Assignment: An exact transcript of all the records is required, with nothing left out.

Provided data:
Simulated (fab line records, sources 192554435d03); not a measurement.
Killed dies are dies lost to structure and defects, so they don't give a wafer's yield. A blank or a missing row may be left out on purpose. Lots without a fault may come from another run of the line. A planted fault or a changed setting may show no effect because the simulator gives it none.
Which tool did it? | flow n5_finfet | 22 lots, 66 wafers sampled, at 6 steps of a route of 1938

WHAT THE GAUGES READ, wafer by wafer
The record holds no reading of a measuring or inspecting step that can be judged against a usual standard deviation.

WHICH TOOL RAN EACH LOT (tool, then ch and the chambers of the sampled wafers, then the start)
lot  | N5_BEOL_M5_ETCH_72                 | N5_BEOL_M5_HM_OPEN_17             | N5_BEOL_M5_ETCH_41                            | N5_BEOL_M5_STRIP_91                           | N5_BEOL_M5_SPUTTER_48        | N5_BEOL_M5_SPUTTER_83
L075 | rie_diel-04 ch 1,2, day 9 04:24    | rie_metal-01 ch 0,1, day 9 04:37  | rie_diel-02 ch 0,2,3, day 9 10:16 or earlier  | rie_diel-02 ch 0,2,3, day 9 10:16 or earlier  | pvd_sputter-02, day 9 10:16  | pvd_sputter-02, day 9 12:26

Written reply:
Simulated (fab line records, sources 192554435d03); not a measurement.
Killed dies are dies lost to structure and defects, so they don't give a wafer's yield. A blank or a missing row may be left out on purpose. Lots without a fault may come from another run of the line. A planted fault or a changed setting may show no effect because the simulator gives it none.
Which tool did it? | flow n5_finfet | 22 lots, 66 wafers sampled, at 6 steps of a route of 1938

WHAT THE GAUGES READ, wafer by wafer
The record holds no reading of a measuring or inspecting step that can be judged against a usual standard deviation.

WHICH TOOL RAN EACH LOT (tool, then ch and the chambers of the sampled wafers, then the start)
lot  | N5_BEOL_M5_ETCH_72                 | N5_BEOL_M5_HM_OPEN_17             | N5_BEOL_M5_ETCH_41                            | N5_BEOL_M5_STRIP_91                           | N5_BEOL_M5_SPUTTER_48        | N5_BEOL_M5_SPUTTER_83
L075 | rie_diel-04 ch 1,2, day 9 04:24    | rie_metal-01 ch 0,1, day 9 04:37  | rie_diel-02 ch 0,2,3, day 9 10:16 or earlier  | rie_diel-02 ch 0,2,3, day 9 10:16 or earlier  | pvd_sputter-02, day 9 10:16  | pvd_sputter-02, day 9 12:26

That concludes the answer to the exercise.